BEGIN

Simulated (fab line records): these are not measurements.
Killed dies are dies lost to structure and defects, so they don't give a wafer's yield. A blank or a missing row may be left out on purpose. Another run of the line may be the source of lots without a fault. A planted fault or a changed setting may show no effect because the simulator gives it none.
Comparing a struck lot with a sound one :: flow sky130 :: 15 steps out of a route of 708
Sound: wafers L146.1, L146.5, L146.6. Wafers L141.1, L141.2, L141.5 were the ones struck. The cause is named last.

END

▸ **ASSIGNMENT**
The only acceptable answer is the full set of entries, repeated exactly.

▸ **TASK SOLUTION**
Simulated (fab line records): these are not measurements.
Killed dies are dies lost to structure and defects, so they don't give a wafer's yield. A blank or a missing row may be left out on purpose. Another run of the line may be the source of lots without a fault. A planted fault or a changed setting may show no effect because the simulator gives it none.
Comparing a struck lot with a sound one :: flow sky130 :: 15 steps out of a route of 708
Sound: wafers L146.1, L146.5, L146.6. Wafers L141.1, L141.2, L141.5 were the ones struck. The cause is named last.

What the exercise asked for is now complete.